BEGIN

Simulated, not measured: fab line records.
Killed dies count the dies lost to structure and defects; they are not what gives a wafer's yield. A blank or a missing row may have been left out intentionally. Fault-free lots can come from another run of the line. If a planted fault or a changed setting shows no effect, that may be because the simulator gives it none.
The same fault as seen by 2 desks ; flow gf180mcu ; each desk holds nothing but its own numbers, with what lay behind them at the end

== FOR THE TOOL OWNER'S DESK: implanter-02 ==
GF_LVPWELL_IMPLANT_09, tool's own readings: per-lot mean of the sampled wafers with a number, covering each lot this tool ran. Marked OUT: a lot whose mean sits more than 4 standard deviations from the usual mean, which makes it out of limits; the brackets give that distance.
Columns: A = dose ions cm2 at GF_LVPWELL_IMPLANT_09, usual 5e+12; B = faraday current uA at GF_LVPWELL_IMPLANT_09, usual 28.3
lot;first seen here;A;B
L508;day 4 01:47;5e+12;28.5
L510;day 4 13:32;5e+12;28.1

END

▶ [Work instruction]
The lines to copy run from the first line of the entries to the line containing "Killed dies count"; copy them exactly and output nothing else.

▶ [Task result]
Simulated, not measured: fab line records.
Killed dies count the dies lost to structure and defects; they are not what gives a wafer's yield. A blank or a missing row may have been left out intentionally. Fault-free lots can come from another run of the line. If a planted fault or a changed setting shows no effect, that may be because the simulator gives it none.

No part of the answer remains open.